ACTION ITEM:
Begin at the first line below and copy each line exactly, ending with the line where "Killed dies count" appears.

:: INFORMATION SHOWN ::

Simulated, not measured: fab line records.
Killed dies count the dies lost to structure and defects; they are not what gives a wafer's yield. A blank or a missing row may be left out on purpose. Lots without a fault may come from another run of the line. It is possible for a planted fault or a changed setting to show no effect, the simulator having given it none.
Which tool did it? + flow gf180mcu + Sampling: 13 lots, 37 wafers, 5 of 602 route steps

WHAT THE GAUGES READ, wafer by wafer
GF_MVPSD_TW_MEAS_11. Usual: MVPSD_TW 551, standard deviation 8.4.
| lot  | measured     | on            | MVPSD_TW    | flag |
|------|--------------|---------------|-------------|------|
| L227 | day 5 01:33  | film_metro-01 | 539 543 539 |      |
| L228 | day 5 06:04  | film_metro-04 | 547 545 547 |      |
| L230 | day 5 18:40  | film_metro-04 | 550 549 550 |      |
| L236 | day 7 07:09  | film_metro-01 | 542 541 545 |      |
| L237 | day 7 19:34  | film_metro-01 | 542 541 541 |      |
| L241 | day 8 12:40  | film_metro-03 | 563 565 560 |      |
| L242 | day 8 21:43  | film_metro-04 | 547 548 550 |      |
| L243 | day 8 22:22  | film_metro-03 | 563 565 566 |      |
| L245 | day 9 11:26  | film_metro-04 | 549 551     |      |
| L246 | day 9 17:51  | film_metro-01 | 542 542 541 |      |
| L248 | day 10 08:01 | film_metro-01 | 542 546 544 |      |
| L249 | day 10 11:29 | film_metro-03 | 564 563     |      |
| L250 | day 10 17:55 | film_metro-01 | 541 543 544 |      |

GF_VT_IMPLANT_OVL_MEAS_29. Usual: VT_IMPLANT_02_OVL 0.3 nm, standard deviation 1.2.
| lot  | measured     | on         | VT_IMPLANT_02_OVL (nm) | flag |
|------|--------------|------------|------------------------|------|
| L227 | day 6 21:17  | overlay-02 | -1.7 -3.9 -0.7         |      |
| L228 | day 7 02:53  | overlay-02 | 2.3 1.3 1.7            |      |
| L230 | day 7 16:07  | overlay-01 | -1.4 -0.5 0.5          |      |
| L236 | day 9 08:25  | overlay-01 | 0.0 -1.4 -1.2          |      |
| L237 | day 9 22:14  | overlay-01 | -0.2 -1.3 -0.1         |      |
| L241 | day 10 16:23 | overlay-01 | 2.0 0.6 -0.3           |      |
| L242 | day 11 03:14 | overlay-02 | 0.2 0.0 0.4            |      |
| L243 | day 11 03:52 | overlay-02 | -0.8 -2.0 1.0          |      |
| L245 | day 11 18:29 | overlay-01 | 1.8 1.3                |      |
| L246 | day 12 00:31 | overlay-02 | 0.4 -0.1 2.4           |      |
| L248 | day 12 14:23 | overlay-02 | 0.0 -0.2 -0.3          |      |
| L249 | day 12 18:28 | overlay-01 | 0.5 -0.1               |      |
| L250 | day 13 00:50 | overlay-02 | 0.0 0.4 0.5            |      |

:::

TASK ANSWER:
Simulated, not measured: fab line records.
Killed dies count the dies lost to structure and defects; they are not what gives a wafer's yield. A blank or a missing row may be left out on purpose. Lots without a fault may come from another run of the line. It is possible for a planted fault or a changed setting to show no effect, the simulator having given it none.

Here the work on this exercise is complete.